[Extracted material]
┄┄┄┄┄┄

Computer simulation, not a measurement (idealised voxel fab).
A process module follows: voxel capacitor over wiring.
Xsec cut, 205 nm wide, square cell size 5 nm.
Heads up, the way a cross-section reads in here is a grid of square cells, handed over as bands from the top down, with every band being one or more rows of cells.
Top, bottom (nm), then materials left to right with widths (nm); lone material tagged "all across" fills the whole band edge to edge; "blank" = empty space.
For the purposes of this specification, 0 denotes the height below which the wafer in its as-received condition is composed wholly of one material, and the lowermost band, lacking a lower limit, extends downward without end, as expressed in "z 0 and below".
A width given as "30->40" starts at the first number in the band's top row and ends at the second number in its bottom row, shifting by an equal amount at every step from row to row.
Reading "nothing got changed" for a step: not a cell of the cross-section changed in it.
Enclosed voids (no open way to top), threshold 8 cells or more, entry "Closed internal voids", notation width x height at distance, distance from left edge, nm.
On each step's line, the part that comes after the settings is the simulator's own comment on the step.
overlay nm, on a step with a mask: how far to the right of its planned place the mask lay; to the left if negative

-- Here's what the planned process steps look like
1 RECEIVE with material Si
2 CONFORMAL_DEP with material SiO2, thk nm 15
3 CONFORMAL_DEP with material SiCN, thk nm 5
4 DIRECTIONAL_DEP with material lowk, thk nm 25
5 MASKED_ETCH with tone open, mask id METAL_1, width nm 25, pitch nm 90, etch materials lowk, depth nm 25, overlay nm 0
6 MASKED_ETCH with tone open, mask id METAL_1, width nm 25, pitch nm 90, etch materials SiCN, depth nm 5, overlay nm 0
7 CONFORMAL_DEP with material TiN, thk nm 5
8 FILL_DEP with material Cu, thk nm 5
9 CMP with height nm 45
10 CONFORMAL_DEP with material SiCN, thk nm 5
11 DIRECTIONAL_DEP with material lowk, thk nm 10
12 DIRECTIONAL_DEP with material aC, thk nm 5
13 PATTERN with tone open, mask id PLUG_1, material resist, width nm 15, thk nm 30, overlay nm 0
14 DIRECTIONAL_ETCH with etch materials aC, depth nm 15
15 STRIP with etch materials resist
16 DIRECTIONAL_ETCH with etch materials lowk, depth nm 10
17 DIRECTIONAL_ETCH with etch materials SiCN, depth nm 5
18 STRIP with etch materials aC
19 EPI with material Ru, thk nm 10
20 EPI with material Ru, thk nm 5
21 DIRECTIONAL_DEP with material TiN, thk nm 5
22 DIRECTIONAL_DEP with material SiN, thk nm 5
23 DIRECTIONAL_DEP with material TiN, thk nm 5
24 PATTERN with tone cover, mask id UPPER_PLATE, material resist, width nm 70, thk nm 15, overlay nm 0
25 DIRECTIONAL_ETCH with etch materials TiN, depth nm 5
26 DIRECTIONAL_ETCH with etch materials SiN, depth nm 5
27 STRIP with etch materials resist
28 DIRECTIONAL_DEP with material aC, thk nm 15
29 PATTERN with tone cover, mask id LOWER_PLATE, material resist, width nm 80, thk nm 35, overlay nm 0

┄┄┄┄┄┄

[Assignment]
Scan the listing above for the line that has "Heads up, the", then copy exactly from that line through the line that has "overlay nm, on".

[Exercise response]
Heads up, the way a cross-section reads in here is a grid of square cells, handed over as bands from the top down, with every band being one or more rows of cells.
Top, bottom (nm), then materials left to right with widths (nm); lone material tagged "all across" fills the whole band edge to edge; "blank" = empty space.
For the purposes of this specification, 0 denotes the height below which the wafer in its as-received condition is composed wholly of one material, and the lowermost band, lacking a lower limit, extends downward without end, as expressed in "z 0 and below".
A width given as "30->40" starts at the first number in the band's top row and ends at the second number in its bottom row, shifting by an equal amount at every step from row to row.
Reading "nothing got changed" for a step: not a cell of the cross-section changed in it.
Enclosed voids (no open way to top), threshold 8 cells or more, entry "Closed internal voids", notation width x height at distance, distance from left edge, nm.
On each step's line, the part that comes after the settings is the simulator's own comment on the step.
overlay nm, on a step with a mask: how far to the right of its planned place the mask lay; to the left if negative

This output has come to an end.